INFORMATION GIVEN:
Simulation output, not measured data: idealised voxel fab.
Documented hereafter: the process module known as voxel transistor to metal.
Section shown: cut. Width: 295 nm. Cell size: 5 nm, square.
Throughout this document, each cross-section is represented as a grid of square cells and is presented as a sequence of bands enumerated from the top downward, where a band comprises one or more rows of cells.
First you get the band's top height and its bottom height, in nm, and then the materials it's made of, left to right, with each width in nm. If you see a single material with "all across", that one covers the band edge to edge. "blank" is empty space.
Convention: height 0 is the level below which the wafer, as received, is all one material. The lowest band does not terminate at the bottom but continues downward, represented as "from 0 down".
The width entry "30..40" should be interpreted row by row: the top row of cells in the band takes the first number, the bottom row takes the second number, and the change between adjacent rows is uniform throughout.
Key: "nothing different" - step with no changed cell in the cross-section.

ASSIGNED TASK: The data above must be restated word for word.

TASK RESULT:
Simulation output, not measured data: idealised voxel fab.
Documented hereafter: the process module known as voxel transistor to metal.
Section shown: cut. Width: 295 nm. Cell size: 5 nm, square.
Throughout this document, each cross-section is represented as a grid of square cells and is presented as a sequence of bands enumerated from the top downward, where a band comprises one or more rows of cells.
First you get the band's top height and its bottom height, in nm, and then the materials it's made of, left to right, with each width in nm. If you see a single material with "all across", that one covers the band edge to edge. "blank" is empty space.
Convention: height 0 is the level below which the wafer, as received, is all one material. The lowest band does not terminate at the bottom but continues downward, represented as "from 0 down".
The width entry "30..40" should be interpreted row by row: the top row of cells in the band takes the first number, the bottom row takes the second number, and the change between adjacent rows is uniform throughout.
Key: "nothing different" - step with no changed cell in the cross-section.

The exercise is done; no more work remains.